§ Data shown:
──────
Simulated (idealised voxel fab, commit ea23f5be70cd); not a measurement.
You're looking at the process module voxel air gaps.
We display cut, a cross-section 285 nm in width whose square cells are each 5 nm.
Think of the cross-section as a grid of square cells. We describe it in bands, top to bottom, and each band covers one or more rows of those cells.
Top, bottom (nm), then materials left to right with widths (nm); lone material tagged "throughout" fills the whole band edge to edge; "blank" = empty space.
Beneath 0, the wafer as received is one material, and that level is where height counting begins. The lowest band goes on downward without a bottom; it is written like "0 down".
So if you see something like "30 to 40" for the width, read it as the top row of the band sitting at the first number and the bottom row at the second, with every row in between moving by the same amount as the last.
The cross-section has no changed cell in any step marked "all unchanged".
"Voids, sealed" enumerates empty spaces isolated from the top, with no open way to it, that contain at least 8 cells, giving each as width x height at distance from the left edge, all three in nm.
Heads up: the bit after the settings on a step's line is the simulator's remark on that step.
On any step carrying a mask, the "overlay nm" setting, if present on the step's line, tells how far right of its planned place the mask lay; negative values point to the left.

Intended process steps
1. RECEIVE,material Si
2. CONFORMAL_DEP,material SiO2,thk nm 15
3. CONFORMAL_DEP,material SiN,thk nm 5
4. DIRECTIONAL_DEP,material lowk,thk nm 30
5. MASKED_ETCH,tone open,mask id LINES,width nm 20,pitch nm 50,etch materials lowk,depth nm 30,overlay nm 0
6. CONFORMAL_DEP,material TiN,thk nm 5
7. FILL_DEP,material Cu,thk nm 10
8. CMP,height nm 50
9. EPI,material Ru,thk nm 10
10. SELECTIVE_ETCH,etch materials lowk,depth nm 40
──────

§ Work request: Write out the material once more so that every line matches exactly.

§ Response area:
Simulated (idealised voxel fab, commit ea23f5be70cd); not a measurement.
You're looking at the process module voxel air gaps.
We display cut, a cross-section 285 nm in width whose square cells are each 5 nm.
Think of the cross-section as a grid of square cells. We describe it in bands, top to bottom, and each band covers one or more rows of those cells.
Top, bottom (nm), then materials left to right with widths (nm); lone material tagged "throughout" fills the whole band edge to edge; "blank" = empty space.
Beneath 0, the wafer as received is one material, and that level is where height counting begins. The lowest band goes on downward without a bottom; it is written like "0 down".
So if you see something like "30 to 40" for the width, read it as the top row of the band sitting at the first number and the bottom row at the second, with every row in between moving by the same amount as the last.
The cross-section has no changed cell in any step marked "all unchanged".
"Voids, sealed" enumerates empty spaces isolated from the top, with no open way to it, that contain at least 8 cells, giving each as width x height at distance from the left edge, all three in nm.
Heads up: the bit after the settings on a step's line is the simulator's remark on that step.
On any step carrying a mask, the "overlay nm" setting, if present on the step's line, tells how far right of its planned place the mask lay; negative values point to the left.

Intended process steps
1. RECEIVE,material Si
2. CONFORMAL_DEP,material SiO2,thk nm 15
3. CONFORMAL_DEP,material SiN,thk nm 5
4. DIRECTIONAL_DEP,material lowk,thk nm 30
5. MASKED_ETCH,tone open,mask id LINES,width nm 20,pitch nm 50,etch materials lowk,depth nm 30,overlay nm 0
6. CONFORMAL_DEP,material TiN,thk nm 5
7. FILL_DEP,material Cu,thk nm 10
8. CMP,height nm 50
9. EPI,material Ru,thk nm 10
10. SELECTIVE_ETCH,etch materials lowk,depth nm 40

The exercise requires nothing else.